Excerpted data Start Marker

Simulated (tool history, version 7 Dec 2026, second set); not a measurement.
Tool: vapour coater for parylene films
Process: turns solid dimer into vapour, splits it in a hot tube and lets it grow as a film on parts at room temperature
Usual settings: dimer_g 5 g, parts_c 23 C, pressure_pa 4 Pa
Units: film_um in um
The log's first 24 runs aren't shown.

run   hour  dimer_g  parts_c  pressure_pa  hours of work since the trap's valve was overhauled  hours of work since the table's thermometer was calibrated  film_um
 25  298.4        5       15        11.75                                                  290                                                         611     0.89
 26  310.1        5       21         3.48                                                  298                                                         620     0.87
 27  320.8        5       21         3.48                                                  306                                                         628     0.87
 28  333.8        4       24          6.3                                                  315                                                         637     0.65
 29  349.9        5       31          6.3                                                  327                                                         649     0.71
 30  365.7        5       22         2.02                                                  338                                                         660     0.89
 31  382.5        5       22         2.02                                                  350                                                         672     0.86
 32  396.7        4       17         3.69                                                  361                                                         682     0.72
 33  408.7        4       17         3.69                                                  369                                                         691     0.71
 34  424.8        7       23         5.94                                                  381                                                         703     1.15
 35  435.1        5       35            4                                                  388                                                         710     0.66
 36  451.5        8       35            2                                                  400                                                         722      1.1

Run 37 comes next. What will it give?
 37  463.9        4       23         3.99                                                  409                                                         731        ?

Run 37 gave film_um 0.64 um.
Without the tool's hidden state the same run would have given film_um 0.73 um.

Excerpted data End Marker

» **Work instruction**: All lines in the listing above between the line with "The log's first 24 runs aren't shown." and the line with "Run 37 comes next. What will it give?", inclusive, should be set down exactly, and no line outside that range.

» **Exercise answer**:
The log's first 24 runs aren't shown.

run   hour  dimer_g  parts_c  pressure_pa  hours of work since the trap's valve was overhauled  hours of work since the table's thermometer was calibrated  film_um
 25  298.4        5       15        11.75                                                  290                                                         611     0.89
 26  310.1        5       21         3.48                                                  298                                                         620     0.87
 27  320.8        5       21         3.48                                                  306                                                         628     0.87
 28  333.8        4       24          6.3                                                  315                                                         637     0.65
 29  349.9        5       31          6.3                                                  327                                                         649     0.71
 30  365.7        5       22         2.02                                                  338                                                         660     0.89
 31  382.5        5       22         2.02                                                  350                                                         672     0.86
 32  396.7        4       17         3.69                                                  361                                                         682     0.72
 33  408.7        4       17         3.69                                                  369                                                         691     0.71
 34  424.8        7       23         5.94                                                  381                                                         703     1.15
 35  435.1        5       35            4                                                  388                                                         710     0.66
 36  451.5        8       35            2                                                  400                                                         722      1.1

Run 37 comes next. What will it give?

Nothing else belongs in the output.